(Supplied data)

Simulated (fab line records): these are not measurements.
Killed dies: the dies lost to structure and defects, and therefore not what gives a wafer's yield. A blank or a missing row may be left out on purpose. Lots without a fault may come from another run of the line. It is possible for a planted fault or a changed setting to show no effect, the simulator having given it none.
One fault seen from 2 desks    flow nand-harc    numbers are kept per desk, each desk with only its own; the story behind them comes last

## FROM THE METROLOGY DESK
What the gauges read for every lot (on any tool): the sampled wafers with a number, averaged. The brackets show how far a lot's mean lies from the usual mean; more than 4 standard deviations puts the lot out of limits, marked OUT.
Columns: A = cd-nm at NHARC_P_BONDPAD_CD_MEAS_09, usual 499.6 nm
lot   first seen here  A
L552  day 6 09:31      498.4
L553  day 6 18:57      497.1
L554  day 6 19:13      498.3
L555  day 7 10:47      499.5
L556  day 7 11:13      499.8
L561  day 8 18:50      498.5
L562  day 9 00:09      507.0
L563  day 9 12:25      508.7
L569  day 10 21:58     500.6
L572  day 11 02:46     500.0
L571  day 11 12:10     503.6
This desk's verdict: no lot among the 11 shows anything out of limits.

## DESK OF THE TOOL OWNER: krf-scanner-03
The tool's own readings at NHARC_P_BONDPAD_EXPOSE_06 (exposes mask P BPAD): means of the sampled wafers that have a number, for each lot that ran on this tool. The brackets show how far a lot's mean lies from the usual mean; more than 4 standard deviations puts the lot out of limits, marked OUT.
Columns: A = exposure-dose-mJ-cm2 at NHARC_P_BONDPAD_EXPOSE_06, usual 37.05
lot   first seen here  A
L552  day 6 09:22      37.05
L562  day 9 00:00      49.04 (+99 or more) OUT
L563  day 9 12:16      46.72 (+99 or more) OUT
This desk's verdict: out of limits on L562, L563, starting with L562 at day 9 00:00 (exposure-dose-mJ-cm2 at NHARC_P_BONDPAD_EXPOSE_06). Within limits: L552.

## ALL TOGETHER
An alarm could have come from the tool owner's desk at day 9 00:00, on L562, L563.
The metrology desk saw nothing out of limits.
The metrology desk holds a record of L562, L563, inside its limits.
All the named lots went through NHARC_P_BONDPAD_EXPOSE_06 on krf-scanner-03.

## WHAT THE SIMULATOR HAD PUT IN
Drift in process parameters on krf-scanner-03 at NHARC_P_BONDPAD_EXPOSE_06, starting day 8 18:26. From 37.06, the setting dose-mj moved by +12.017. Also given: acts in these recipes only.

(End Supplied data)

### Work request
Would you copy out exactly the lines above that start at the one containing "## ALL TOGETHER" and end at the one containing "All the named", inclusive?

### Response
## ALL TOGETHER
An alarm could have come from the tool owner's desk at day 9 00:00, on L562, L563.
The metrology desk saw nothing out of limits.
The metrology desk holds a record of L562, L563, inside its limits.
All the named lots went through NHARC_P_BONDPAD_EXPOSE_06 on krf-scanner-03.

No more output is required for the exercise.